• Given information
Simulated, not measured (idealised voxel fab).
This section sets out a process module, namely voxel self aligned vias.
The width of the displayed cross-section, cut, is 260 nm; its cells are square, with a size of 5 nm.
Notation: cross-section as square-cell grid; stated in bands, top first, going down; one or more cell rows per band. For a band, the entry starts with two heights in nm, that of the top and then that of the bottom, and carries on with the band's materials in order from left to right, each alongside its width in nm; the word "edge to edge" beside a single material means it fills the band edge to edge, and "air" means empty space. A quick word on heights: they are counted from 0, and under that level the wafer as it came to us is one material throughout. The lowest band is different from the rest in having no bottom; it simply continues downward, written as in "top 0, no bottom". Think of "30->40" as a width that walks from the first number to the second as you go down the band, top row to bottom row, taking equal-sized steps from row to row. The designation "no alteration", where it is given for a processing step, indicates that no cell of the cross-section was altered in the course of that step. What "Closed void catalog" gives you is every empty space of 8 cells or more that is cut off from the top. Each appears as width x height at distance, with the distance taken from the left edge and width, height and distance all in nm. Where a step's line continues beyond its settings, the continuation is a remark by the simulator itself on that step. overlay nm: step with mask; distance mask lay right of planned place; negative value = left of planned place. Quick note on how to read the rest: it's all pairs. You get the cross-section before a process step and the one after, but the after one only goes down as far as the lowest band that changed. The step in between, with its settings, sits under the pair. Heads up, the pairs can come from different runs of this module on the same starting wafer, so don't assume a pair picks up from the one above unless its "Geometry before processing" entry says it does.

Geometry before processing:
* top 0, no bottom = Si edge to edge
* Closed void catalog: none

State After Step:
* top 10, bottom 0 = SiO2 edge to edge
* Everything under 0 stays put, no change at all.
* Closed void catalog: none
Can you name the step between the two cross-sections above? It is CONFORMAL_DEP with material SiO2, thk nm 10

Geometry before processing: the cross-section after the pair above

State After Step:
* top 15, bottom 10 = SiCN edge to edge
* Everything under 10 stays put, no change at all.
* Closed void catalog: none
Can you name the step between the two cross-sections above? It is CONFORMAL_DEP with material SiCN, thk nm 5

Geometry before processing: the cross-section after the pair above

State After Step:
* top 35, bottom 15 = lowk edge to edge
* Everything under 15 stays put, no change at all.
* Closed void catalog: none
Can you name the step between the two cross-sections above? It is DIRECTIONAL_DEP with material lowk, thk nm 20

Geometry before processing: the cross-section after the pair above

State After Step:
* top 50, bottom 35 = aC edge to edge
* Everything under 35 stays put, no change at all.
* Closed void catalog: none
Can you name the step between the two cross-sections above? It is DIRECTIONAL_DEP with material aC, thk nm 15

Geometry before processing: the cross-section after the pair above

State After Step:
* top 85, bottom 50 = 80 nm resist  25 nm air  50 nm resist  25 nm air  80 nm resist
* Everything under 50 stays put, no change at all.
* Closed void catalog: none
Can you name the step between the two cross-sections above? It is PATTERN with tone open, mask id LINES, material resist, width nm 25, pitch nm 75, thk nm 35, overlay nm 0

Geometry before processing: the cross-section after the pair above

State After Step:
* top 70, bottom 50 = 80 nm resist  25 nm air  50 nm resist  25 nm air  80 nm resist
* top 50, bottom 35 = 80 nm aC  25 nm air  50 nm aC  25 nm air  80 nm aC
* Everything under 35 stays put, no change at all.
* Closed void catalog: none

• Assignment
Give again, word for word, the records from their first line to the one with "The width of", and leave out all else.

• Result
Simulated, not measured (idealised voxel fab).
This section sets out a process module, namely voxel self aligned vias.
The width of the displayed cross-section, cut, is 260 nm; its cells are square, with a size of 5 nm.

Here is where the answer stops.